+++ Data excerpts +++

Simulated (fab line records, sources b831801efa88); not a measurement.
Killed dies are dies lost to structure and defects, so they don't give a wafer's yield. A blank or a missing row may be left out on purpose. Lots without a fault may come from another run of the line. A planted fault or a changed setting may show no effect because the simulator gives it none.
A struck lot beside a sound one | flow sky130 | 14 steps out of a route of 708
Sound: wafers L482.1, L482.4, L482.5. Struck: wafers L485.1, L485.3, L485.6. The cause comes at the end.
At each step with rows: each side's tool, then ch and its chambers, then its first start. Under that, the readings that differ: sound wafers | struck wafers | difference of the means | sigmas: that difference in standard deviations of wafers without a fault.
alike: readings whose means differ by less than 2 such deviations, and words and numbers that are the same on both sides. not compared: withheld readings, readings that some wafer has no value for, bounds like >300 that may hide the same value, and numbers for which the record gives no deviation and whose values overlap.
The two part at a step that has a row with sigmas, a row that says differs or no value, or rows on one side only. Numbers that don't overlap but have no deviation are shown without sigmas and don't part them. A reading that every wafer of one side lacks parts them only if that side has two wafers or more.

+++

■ Work task: The records above are to be reproduced exactly, with nothing left out.

■ Answer area:
Simulated (fab line records, sources b831801efa88); not a measurement.
Killed dies are dies lost to structure and defects, so they don't give a wafer's yield. A blank or a missing row may be left out on purpose. Lots without a fault may come from another run of the line. A planted fault or a changed setting may show no effect because the simulator gives it none.
A struck lot beside a sound one | flow sky130 | 14 steps out of a route of 708
Sound: wafers L482.1, L482.4, L482.5. Struck: wafers L485.1, L485.3, L485.6. The cause comes at the end.
At each step with rows: each side's tool, then ch and its chambers, then its first start. Under that, the readings that differ: sound wafers | struck wafers | difference of the means | sigmas: that difference in standard deviations of wafers without a fault.
alike: readings whose means differ by less than 2 such deviations, and words and numbers that are the same on both sides. not compared: withheld readings, readings that some wafer has no value for, bounds like >300 that may hide the same value, and numbers for which the record gives no deviation and whose values overlap.
The two part at a step that has a row with sigmas, a row that says differs or no value, or rows on one side only. Numbers that don't overlap but have no deviation are shown without sigmas and don't part them. A reading that every wafer of one side lacks parts them only if that side has two wafers or more.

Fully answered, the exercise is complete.